[Data excerpts — start]

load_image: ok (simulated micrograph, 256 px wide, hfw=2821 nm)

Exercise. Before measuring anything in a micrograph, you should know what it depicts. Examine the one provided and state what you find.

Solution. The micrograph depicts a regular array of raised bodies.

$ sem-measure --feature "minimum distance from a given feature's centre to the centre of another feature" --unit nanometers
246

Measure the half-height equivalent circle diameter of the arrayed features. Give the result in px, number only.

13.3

[Data excerpts — finish]

• **Assigned task**:
Reproduce the entire listing. Keep every word as it is.

• **Result**:
load_image: ok (simulated micrograph, 256 px wide, hfw=2821 nm)

Exercise. Before measuring anything in a micrograph, you should know what it depicts. Examine the one provided and state what you find.

Solution. The micrograph depicts a regular array of raised bodies.

$ sem-measure --feature "minimum distance from a given feature's centre to the centre of another feature" --unit nanometers
246

Measure the half-height equivalent circle diameter of the arrayed features. Give the result in px, number only.

13.3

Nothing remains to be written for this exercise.